■ **Assigned task**: Copy the whole listing below exactly.

──────── Data under study

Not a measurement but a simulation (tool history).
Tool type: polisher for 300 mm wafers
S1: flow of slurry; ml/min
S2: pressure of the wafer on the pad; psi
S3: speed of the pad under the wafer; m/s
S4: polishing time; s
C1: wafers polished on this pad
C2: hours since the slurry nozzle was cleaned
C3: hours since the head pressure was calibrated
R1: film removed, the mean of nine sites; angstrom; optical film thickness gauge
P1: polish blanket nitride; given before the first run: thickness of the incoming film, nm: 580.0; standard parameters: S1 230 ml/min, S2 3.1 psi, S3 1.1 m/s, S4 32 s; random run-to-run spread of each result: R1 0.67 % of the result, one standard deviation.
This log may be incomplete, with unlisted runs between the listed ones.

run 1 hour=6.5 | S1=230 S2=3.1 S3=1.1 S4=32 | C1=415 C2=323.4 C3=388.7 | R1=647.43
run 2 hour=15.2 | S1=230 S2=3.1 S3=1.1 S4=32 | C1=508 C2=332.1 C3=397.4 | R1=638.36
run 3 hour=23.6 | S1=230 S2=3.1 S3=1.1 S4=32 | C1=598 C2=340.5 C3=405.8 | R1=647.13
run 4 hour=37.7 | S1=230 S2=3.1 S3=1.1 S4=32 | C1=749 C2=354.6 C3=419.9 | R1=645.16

────────────────

■ **Written reply**:
Not a measurement but a simulation (tool history).
Tool type: polisher for 300 mm wafers
S1: flow of slurry; ml/min
S2: pressure of the wafer on the pad; psi
S3: speed of the pad under the wafer; m/s
S4: polishing time; s
C1: wafers polished on this pad
C2: hours since the slurry nozzle was cleaned
C3: hours since the head pressure was calibrated
R1: film removed, the mean of nine sites; angstrom; optical film thickness gauge
P1: polish blanket nitride; given before the first run: thickness of the incoming film, nm: 580.0; standard parameters: S1 230 ml/min, S2 3.1 psi, S3 1.1 m/s, S4 32 s; random run-to-run spread of each result: R1 0.67 % of the result, one standard deviation.
This log may be incomplete, with unlisted runs between the listed ones.

run 1 hour=6.5 | S1=230 S2=3.1 S3=1.1 S4=32 | C1=415 C2=323.4 C3=388.7 | R1=647.43
run 2 hour=15.2 | S1=230 S2=3.1 S3=1.1 S4=32 | C1=508 C2=332.1 C3=397.4 | R1=638.36
run 3 hour=23.6 | S1=230 S2=3.1 S3=1.1 S4=32 | C1=598 C2=340.5 C3=405.8 | R1=647.13
run 4 hour=37.7 | S1=230 S2=3.1 S3=1.1 S4=32 | C1=749 C2=354.6 C3=419.9 | R1=645.16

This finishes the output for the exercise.